### Work request:
Take the entries that follow and return exactly the lines from the one holding "METAL2_ALCU_RS at SKY_METAL2_RS_MEAS_05" through the one holding "4. THE CAUSE (what the simulator had put in)", both included. Nothing else is needed.

--
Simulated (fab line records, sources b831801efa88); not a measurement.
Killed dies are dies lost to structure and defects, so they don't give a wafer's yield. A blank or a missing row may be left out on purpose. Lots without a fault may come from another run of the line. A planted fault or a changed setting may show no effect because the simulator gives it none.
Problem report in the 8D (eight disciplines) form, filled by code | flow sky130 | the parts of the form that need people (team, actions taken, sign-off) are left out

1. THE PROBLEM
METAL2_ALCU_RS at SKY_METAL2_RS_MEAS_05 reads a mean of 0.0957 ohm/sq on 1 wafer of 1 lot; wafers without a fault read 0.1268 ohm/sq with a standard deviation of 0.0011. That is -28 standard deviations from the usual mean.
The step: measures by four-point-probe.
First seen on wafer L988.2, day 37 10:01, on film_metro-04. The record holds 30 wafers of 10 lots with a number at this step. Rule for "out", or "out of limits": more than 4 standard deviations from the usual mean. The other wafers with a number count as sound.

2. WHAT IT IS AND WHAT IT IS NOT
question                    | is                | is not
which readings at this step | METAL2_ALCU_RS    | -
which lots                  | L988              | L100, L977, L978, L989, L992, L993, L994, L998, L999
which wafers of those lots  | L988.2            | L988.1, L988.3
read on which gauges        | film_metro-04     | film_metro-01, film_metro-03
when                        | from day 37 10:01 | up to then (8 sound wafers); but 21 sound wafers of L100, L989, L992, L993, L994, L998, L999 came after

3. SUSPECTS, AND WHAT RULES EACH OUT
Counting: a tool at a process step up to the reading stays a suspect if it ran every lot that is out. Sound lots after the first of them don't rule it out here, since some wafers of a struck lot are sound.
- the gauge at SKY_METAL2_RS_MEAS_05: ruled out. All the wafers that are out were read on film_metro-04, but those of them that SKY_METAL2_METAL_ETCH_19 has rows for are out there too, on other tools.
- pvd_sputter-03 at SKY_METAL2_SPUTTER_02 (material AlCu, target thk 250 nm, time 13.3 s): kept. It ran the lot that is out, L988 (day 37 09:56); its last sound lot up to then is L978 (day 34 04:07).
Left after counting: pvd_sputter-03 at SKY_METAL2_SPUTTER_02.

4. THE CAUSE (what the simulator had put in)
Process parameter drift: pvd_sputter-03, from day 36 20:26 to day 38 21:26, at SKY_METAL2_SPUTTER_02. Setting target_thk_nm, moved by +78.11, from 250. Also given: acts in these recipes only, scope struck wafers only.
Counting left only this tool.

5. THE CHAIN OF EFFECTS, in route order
--

### Written solution:
METAL2_ALCU_RS at SKY_METAL2_RS_MEAS_05 reads a mean of 0.0957 ohm/sq on 1 wafer of 1 lot; wafers without a fault read 0.1268 ohm/sq with a standard deviation of 0.0011. That is -28 standard deviations from the usual mean.
The step: measures by four-point-probe.
First seen on wafer L988.2, day 37 10:01, on film_metro-04. The record holds 30 wafers of 10 lots with a number at this step. Rule for "out", or "out of limits": more than 4 standard deviations from the usual mean. The other wafers with a number count as sound.

2. WHAT IT IS AND WHAT IT IS NOT
question                    | is                | is not
which readings at this step | METAL2_ALCU_RS    | -
which lots                  | L988              | L100, L977, L978, L989, L992, L993, L994, L998, L999
which wafers of those lots  | L988.2            | L988.1, L988.3
read on which gauges        | film_metro-04     | film_metro-01, film_metro-03
when                        | from day 37 10:01 | up to then (8 sound wafers); but 21 sound wafers of L100, L989, L992, L993, L994, L998, L999 came after

3. SUSPECTS, AND WHAT RULES EACH OUT
Counting: a tool at a process step up to the reading stays a suspect if it ran every lot that is out. Sound lots after the first of them don't rule it out here, since some wafers of a struck lot are sound.
- the gauge at SKY_METAL2_RS_MEAS_05: ruled out. All the wafers that are out were read on film_metro-04, but those of them that SKY_METAL2_METAL_ETCH_19 has rows for are out there too, on other tools.
- pvd_sputter-03 at SKY_METAL2_SPUTTER_02 (material AlCu, target thk 250 nm, time 13.3 s): kept. It ran the lot that is out, L988 (day 37 09:56); its last sound lot up to then is L978 (day 34 04:07).
Left after counting: pvd_sputter-03 at SKY_METAL2_SPUTTER_02.

4. THE CAUSE (what the simulator had put in)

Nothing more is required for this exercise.